***** Data records *****

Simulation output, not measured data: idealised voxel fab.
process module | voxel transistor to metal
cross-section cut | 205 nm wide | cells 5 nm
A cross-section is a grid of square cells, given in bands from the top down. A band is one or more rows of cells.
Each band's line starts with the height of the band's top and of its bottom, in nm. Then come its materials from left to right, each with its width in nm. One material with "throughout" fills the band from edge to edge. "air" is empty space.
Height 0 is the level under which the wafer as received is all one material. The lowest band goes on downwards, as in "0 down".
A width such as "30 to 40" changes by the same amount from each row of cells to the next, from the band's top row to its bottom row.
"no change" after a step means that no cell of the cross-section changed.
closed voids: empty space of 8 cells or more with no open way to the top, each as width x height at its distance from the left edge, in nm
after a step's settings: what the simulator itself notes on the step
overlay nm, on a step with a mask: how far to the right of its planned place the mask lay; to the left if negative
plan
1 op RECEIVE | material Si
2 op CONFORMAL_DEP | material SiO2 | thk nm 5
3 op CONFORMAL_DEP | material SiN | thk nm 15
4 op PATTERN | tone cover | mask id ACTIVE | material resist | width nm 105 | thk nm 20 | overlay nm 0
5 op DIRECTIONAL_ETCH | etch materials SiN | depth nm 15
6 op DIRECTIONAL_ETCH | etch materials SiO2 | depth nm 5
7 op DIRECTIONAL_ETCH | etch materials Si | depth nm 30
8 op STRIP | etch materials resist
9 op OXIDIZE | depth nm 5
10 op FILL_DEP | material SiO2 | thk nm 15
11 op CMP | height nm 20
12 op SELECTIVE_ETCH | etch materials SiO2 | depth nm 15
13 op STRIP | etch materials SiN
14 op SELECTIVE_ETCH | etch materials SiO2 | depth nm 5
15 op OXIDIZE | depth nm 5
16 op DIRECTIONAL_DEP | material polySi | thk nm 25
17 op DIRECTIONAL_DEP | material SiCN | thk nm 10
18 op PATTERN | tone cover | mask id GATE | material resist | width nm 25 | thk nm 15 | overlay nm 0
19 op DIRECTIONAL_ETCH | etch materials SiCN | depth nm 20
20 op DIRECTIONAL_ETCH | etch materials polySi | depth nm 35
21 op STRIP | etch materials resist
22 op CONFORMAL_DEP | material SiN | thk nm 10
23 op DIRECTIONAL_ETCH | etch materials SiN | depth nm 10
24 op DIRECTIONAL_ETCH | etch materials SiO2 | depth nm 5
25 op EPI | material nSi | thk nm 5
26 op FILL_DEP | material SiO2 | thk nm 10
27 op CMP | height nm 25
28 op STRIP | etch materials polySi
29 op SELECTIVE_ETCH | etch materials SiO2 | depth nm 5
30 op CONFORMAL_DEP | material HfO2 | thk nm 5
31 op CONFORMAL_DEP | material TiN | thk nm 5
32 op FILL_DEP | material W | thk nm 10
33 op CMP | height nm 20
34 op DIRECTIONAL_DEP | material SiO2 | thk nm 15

*****

## Work order
Reproduce exactly, and with no other material, the lines between those holding "19 op DIRECTIONAL_ETCH" and "33 op CMP | height nm 20", inclusive.

## Your response
19 op DIRECTIONAL_ETCH | etch materials SiCN | depth nm 20
20 op DIRECTIONAL_ETCH | etch materials polySi | depth nm 35
21 op STRIP | etch materials resist
22 op CONFORMAL_DEP | material SiN | thk nm 10
23 op DIRECTIONAL_ETCH | etch materials SiN | depth nm 10
24 op DIRECTIONAL_ETCH | etch materials SiO2 | depth nm 5
25 op EPI | material nSi | thk nm 5
26 op FILL_DEP | material SiO2 | thk nm 10
27 op CMP | height nm 25
28 op STRIP | etch materials polySi
29 op SELECTIVE_ETCH | etch materials SiO2 | depth nm 5
30 op CONFORMAL_DEP | material HfO2 | thk nm 5
31 op CONFORMAL_DEP | material TiN | thk nm 5
32 op FILL_DEP | material W | thk nm 10
33 op CMP | height nm 20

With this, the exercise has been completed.